** Work order **
Give back exactly the stretch of data below from the line holding "A polisher for" through the line holding "Starting facts: thickness", both ends included, and leave the remaining lines out.

** Source information **
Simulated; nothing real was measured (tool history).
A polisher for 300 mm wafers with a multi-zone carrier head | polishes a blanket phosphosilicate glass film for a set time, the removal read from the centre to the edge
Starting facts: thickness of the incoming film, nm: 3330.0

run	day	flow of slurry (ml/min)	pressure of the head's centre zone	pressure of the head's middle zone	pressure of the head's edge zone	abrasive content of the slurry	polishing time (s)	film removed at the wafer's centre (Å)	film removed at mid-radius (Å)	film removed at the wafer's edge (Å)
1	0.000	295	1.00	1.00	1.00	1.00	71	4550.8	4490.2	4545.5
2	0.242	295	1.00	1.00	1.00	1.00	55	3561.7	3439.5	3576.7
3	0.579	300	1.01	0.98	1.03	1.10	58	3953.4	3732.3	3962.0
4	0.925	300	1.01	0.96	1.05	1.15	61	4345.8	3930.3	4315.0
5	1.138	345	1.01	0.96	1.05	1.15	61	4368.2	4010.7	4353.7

** Task result **
A polisher for 300 mm wafers with a multi-zone carrier head | polishes a blanket phosphosilicate glass film for a set time, the removal read from the centre to the edge
Starting facts: thickness of the incoming film, nm: 3330.0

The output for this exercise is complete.